Activity:
Exact copies of all the entries below are expected in the answer.

Data for review:
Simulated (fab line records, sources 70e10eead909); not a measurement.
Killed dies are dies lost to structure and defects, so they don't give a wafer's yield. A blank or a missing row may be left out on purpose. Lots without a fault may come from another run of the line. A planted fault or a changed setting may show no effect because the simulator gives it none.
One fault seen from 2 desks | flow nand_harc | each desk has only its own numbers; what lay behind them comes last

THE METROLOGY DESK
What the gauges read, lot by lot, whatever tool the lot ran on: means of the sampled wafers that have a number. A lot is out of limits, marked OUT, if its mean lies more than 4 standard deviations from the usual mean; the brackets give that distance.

Written solution:
Simulated (fab line records, sources 70e10eead909); not a measurement.
Killed dies are dies lost to structure and defects, so they don't give a wafer's yield. A blank or a missing row may be left out on purpose. Lots without a fault may come from another run of the line. A planted fault or a changed setting may show no effect because the simulator gives it none.
One fault seen from 2 desks | flow nand_harc | each desk has only its own numbers; what lay behind them comes last

THE METROLOGY DESK
What the gauges read, lot by lot, whatever tool the lot ran on: means of the sampled wafers that have a number. A lot is out of limits, marked OUT, if its mean lies more than 4 standard deviations from the usual mean; the brackets give that distance.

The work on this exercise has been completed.